## ACTIVITY
Given the entries that follow, write out exactly the lines starting at the one containing "image_type: SEM" and ending at the one containing "Measured off the", both ends included, and only those.

## SUPPLIED INFORMATION
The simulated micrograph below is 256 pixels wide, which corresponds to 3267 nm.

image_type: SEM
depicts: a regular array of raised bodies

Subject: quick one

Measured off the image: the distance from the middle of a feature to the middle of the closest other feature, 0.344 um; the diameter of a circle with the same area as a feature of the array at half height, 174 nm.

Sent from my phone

## EXERCISE RESPONSE
image_type: SEM
depicts: a regular array of raised bodies

Subject: quick one

Measured off the image: the distance from the middle of a feature to the middle of the closest other feature, 0.344 um; the diameter of a circle with the same area as a feature of the array at half height, 174 nm.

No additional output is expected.